** Work instruction **
Please output the full listing, character for character.

————

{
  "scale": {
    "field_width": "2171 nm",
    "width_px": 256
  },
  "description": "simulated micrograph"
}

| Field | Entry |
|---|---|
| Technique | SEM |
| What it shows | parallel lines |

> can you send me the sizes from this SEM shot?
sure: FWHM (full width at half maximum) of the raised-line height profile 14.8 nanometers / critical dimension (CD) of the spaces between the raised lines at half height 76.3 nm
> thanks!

————

** Solution **
{
  "scale": {
    "field_width": "2171 nm",
    "width_px": 256
  },
  "description": "simulated micrograph"
}

| Field | Entry |
|---|---|
| Technique | SEM |
| What it shows | parallel lines |

> can you send me the sizes from this SEM shot?
sure: FWHM (full width at half maximum) of the raised-line height profile 14.8 nanometers / critical dimension (CD) of the spaces between the raised lines at half height 76.3 nm
> thanks!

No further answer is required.